### Requirement
Copy the entries exactly, through the "We lay out every" line.

### Records shown
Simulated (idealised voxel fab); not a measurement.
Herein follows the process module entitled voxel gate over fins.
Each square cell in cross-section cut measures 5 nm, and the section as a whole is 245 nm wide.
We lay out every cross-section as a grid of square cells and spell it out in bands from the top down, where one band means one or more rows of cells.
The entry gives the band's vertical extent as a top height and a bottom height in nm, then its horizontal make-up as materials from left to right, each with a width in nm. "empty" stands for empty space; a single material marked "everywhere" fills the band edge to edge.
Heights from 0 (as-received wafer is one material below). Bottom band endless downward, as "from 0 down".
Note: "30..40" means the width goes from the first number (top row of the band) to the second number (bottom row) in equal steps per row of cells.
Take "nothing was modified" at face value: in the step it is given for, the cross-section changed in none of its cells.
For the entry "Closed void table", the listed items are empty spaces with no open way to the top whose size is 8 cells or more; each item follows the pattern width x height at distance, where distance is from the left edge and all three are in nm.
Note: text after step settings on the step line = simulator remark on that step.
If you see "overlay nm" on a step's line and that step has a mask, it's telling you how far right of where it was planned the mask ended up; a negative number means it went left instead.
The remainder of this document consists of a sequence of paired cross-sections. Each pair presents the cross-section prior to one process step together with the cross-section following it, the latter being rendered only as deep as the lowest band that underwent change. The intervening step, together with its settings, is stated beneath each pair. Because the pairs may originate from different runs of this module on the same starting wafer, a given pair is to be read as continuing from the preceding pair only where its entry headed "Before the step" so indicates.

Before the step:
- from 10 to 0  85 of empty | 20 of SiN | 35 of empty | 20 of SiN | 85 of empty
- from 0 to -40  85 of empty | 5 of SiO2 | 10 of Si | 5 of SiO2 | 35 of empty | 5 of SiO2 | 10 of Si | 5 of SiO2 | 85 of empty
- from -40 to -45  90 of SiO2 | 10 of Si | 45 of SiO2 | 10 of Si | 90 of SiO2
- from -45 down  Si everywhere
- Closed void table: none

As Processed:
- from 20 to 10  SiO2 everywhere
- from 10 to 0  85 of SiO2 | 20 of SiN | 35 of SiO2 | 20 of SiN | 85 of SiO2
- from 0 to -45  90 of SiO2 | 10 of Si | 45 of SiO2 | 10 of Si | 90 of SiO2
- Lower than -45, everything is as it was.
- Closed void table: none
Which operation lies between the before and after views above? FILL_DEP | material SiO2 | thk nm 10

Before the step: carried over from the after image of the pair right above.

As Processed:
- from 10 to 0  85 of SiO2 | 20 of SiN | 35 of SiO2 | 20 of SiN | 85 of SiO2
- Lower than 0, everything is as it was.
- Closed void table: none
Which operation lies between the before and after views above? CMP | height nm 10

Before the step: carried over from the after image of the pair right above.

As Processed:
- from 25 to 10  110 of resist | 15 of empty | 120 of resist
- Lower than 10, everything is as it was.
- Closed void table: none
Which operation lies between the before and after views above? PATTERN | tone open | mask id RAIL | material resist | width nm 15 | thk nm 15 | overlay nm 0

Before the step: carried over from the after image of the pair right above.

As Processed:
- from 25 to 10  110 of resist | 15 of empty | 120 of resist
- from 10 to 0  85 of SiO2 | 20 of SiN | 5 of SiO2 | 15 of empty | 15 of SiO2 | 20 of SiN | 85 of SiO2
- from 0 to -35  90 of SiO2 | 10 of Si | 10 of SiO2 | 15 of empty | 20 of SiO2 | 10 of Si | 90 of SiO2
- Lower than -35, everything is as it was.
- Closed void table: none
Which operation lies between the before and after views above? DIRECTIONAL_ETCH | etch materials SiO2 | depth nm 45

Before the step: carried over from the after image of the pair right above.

### Written reply
Simulated (idealised voxel fab); not a measurement.
Herein follows the process module entitled voxel gate over fins.
Each square cell in cross-section cut measures 5 nm, and the section as a whole is 245 nm wide.
We lay out every cross-section as a grid of square cells and spell it out in bands from the top down, where one band means one or more rows of cells.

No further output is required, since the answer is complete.